BEGIN
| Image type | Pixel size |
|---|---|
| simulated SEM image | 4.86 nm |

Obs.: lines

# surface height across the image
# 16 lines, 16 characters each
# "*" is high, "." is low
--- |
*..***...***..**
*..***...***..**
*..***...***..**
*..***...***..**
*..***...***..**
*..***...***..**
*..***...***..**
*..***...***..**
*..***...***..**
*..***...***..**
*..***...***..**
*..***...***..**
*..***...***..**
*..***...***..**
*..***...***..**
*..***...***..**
END

* ACTIVITY: Print all the records exactly as written.

* WORKED SOLUTION:
| Image type | Pixel size |
|---|---|
| simulated SEM image | 4.86 nm |

Obs.: lines

# surface height across the image
# 16 lines, 16 characters each
# "*" is high, "." is low
--- |
*..***...***..**
*..***...***..**
*..***...***..**
*..***...***..**
*..***...***..**
*..***...***..**
*..***...***..**
*..***...***..**
*..***...***..**
*..***...***..**
*..***...***..**
*..***...***..**
*..***...***..**
*..***...***..**
*..***...***..**
*..***...***..**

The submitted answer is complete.